Output only the lines from the start of the entries through the line holding "solvent left in the film (%): by". Each line must match the original exactly.

↓
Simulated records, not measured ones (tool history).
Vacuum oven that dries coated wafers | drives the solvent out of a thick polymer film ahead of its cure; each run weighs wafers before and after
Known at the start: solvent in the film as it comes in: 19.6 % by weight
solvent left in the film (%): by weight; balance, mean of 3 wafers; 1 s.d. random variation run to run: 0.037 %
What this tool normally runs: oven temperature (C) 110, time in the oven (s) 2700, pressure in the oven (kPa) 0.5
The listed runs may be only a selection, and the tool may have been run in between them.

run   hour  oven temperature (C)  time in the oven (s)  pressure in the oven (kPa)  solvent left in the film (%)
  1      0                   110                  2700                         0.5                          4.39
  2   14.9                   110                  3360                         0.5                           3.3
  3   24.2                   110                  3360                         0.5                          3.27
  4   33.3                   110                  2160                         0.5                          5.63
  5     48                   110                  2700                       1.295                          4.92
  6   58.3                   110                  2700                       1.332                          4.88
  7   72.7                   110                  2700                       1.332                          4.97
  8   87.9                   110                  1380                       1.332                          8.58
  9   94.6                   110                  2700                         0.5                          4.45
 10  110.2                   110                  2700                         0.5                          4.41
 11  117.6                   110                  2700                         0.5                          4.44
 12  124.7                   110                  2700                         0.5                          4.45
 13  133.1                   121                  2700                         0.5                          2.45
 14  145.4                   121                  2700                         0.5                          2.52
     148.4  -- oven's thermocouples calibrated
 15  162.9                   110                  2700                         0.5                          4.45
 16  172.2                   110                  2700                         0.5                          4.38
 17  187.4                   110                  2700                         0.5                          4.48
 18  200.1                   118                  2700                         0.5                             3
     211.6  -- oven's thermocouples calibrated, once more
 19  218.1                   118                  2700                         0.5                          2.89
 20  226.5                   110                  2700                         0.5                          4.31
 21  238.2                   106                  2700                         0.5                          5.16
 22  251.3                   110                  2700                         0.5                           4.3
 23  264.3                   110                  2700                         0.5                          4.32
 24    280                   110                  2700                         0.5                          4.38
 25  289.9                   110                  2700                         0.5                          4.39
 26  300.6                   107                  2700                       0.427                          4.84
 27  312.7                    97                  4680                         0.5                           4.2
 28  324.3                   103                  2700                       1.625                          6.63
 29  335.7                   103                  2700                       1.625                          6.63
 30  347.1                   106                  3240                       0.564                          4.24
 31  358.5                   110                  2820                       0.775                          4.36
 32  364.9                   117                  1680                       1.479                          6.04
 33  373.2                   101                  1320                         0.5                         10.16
↑

» **Expected answer**
Simulated records, not measured ones (tool history).
Vacuum oven that dries coated wafers | drives the solvent out of a thick polymer film ahead of its cure; each run weighs wafers before and after
Known at the start: solvent in the film as it comes in: 19.6 % by weight
solvent left in the film (%): by weight; balance, mean of 3 wafers; 1 s.d. random variation run to run: 0.037 %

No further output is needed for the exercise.